=== WORK TASK ===
Your job with the data below: print everything from the line that holds "Reported under the" down to the line that holds "then 25 nm SiN", ends included, exactly, and nothing else.

-*-*-
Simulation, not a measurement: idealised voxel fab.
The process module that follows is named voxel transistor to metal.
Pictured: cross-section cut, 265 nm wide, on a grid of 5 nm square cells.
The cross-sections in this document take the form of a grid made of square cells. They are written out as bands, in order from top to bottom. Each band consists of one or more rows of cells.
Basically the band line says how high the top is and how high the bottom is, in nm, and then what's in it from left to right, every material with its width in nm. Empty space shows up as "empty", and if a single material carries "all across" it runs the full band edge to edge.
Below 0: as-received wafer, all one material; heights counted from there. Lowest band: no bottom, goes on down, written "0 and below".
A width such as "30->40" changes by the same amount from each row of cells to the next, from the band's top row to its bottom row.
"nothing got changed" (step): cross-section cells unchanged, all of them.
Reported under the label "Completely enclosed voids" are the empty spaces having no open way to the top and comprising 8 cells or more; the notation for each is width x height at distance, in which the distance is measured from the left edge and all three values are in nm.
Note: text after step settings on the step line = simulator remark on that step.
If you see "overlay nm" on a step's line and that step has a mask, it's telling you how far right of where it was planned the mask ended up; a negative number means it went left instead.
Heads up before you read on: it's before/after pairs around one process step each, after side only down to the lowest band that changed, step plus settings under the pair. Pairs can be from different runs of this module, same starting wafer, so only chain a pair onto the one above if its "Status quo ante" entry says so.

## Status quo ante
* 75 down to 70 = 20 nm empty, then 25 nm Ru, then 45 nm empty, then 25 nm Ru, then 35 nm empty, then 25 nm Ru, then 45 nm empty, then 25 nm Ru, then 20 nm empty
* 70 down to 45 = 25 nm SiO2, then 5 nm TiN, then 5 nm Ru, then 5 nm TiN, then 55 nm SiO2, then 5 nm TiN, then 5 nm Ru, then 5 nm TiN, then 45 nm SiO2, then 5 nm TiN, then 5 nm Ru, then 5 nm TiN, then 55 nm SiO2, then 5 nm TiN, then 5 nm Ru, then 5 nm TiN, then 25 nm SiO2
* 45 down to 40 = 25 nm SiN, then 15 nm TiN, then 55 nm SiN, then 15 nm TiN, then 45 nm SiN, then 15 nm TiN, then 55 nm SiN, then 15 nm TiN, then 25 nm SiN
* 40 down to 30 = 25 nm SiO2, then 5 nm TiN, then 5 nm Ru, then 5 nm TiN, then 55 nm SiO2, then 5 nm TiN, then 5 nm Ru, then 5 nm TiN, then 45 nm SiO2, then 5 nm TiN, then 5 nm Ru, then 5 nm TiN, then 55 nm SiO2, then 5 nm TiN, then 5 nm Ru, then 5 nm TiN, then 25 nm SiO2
-*-*-

=== TASK OUTPUT ===
Reported under the label "Completely enclosed voids" are the empty spaces having no open way to the top and comprising 8 cells or more; the notation for each is width x height at distance, in which the distance is measured from the left edge and all three values are in nm.
Note: text after step settings on the step line = simulator remark on that step.
If you see "overlay nm" on a step's line and that step has a mask, it's telling you how far right of where it was planned the mask ended up; a negative number means it went left instead.
Heads up before you read on: it's before/after pairs around one process step each, after side only down to the lowest band that changed, step plus settings under the pair. Pairs can be from different runs of this module, same starting wafer, so only chain a pair onto the one above if its "Status quo ante" entry says so.

## Status quo ante
* 75 down to 70 = 20 nm empty, then 25 nm Ru, then 45 nm empty, then 25 nm Ru, then 35 nm empty, then 25 nm Ru, then 45 nm empty, then 25 nm Ru, then 20 nm empty
* 70 down to 45 = 25 nm SiO2, then 5 nm TiN, then 5 nm Ru, then 5 nm TiN, then 55 nm SiO2, then 5 nm TiN, then 5 nm Ru, then 5 nm TiN, then 45 nm SiO2, then 5 nm TiN, then 5 nm Ru, then 5 nm TiN, then 55 nm SiO2, then 5 nm TiN, then 5 nm Ru, then 5 nm TiN, then 25 nm SiO2
* 45 down to 40 = 25 nm SiN, then 15 nm TiN, then 55 nm SiN, then 15 nm TiN, then 45 nm SiN, then 15 nm TiN, then 55 nm SiN, then 15 nm TiN, then 25 nm SiN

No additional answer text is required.